**WORK ITEM**. All of the lines below should be copied word for word.

╭──

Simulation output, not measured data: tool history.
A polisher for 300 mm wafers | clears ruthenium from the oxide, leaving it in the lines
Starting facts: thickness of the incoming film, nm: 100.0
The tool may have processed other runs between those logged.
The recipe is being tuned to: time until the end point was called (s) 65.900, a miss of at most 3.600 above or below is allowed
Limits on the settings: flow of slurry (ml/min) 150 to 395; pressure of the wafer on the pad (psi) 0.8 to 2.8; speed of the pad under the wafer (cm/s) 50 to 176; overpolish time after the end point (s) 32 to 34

╰──

**YOUR SOLUTION**.
Simulation output, not measured data: tool history.
A polisher for 300 mm wafers | clears ruthenium from the oxide, leaving it in the lines
Starting facts: thickness of the incoming film, nm: 100.0
The tool may have processed other runs between those logged.
The recipe is being tuned to: time until the end point was called (s) 65.900, a miss of at most 3.600 above or below is allowed
Limits on the settings: flow of slurry (ml/min) 150 to 395; pressure of the wafer on the pad (psi) 0.8 to 2.8; speed of the pad under the wafer (cm/s) 50 to 176; overpolish time after the end point (s) 32 to 34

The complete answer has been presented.